**Source data:**
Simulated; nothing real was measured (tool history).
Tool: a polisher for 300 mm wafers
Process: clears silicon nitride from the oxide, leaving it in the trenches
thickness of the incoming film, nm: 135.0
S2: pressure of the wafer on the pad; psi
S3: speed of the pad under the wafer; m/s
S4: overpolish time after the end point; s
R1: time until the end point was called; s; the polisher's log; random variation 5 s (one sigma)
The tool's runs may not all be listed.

**Work instruction:** Extract all of the data shown above without alteration.

**Task response:**
Simulated; nothing real was measured (tool history).
Tool: a polisher for 300 mm wafers
Process: clears silicon nitride from the oxide, leaving it in the trenches
thickness of the incoming film, nm: 135.0
S2: pressure of the wafer on the pad; psi
S3: speed of the pad under the wafer; m/s
S4: overpolish time after the end point; s
R1: time until the end point was called; s; the polisher's log; random variation 5 s (one sigma)
The tool's runs may not all be listed.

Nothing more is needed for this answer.